### WORK TASK
When you return the data, keep each character exactly as it appears.

### RECORDS PROVIDED
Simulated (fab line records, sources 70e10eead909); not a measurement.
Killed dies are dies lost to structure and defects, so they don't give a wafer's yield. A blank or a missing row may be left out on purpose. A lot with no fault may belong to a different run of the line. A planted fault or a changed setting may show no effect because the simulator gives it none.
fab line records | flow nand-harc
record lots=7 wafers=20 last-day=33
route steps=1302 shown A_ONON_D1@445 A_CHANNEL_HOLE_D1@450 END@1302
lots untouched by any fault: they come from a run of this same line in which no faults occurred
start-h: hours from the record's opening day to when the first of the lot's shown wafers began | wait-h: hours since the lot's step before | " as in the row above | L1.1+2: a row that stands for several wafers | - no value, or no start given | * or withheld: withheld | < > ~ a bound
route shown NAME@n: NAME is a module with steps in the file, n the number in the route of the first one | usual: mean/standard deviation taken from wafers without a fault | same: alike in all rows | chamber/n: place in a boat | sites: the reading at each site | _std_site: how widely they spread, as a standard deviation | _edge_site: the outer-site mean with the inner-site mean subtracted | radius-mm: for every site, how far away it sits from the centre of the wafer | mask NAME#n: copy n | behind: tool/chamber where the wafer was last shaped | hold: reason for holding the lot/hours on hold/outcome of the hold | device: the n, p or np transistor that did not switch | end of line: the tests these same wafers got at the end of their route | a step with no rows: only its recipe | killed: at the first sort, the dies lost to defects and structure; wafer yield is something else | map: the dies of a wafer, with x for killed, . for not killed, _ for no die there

### WRITTEN RESPONSE
Simulated (fab line records, sources 70e10eead909); not a measurement.
Killed dies are dies lost to structure and defects, so they don't give a wafer's yield. A blank or a missing row may be left out on purpose. A lot with no fault may belong to a different run of the line. A planted fault or a changed setting may show no effect because the simulator gives it none.
fab line records | flow nand-harc
record lots=7 wafers=20 last-day=33
route steps=1302 shown A_ONON_D1@445 A_CHANNEL_HOLE_D1@450 END@1302
lots untouched by any fault: they come from a run of this same line in which no faults occurred
start-h: hours from the record's opening day to when the first of the lot's shown wafers began | wait-h: hours since the lot's step before | " as in the row above | L1.1+2: a row that stands for several wafers | - no value, or no start given | * or withheld: withheld | < > ~ a bound
route shown NAME@n: NAME is a module with steps in the file, n the number in the route of the first one | usual: mean/standard deviation taken from wafers without a fault | same: alike in all rows | chamber/n: place in a boat | sites: the reading at each site | _std_site: how widely they spread, as a standard deviation | _edge_site: the outer-site mean with the inner-site mean subtracted | radius-mm: for every site, how far away it sits from the centre of the wafer | mask NAME#n: copy n | behind: tool/chamber where the wafer was last shaped | hold: reason for holding the lot/hours on hold/outcome of the hold | device: the n, p or np transistor that did not switch | end of line: the tests these same wafers got at the end of their route | a step with no rows: only its recipe | killed: at the first sort, the dies lost to defects and structure; wafer yield is something else | map: the dies of a wafer, with x for killed, . for not killed, _ for no die there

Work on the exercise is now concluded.